● **ACTIVITY**
Provide an exact transcription of all the records.

*** Opening SOURCE DATA ***
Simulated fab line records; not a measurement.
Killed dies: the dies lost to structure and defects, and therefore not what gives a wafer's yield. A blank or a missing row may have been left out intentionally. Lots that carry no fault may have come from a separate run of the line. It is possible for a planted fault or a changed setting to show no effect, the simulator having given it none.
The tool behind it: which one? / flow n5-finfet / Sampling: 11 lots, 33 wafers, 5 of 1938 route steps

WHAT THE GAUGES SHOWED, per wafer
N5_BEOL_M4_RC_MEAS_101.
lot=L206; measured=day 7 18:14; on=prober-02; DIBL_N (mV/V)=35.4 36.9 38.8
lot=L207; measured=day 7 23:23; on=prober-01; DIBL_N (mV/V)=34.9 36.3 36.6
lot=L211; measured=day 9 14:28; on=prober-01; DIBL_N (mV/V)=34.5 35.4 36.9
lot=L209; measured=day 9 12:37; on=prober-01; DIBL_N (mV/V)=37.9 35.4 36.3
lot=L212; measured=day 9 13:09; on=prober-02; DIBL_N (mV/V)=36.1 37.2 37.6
*** Closing SOURCE DATA ***

● **TASK SOLUTION**
Simulated fab line records; not a measurement.
Killed dies: the dies lost to structure and defects, and therefore not what gives a wafer's yield. A blank or a missing row may have been left out intentionally. Lots that carry no fault may have come from a separate run of the line. It is possible for a planted fault or a changed setting to show no effect, the simulator having given it none.
The tool behind it: which one? / flow n5-finfet / Sampling: 11 lots, 33 wafers, 5 of 1938 route steps

WHAT THE GAUGES SHOWED, per wafer
N5_BEOL_M4_RC_MEAS_101.
lot=L206; measured=day 7 18:14; on=prober-02; DIBL_N (mV/V)=35.4 36.9 38.8
lot=L207; measured=day 7 23:23; on=prober-01; DIBL_N (mV/V)=34.9 36.3 36.6
lot=L211; measured=day 9 14:28; on=prober-01; DIBL_N (mV/V)=34.5 35.4 36.9
lot=L209; measured=day 9 12:37; on=prober-01; DIBL_N (mV/V)=37.9 35.4 36.3
lot=L212; measured=day 9 13:09; on=prober-02; DIBL_N (mV/V)=36.1 37.2 37.6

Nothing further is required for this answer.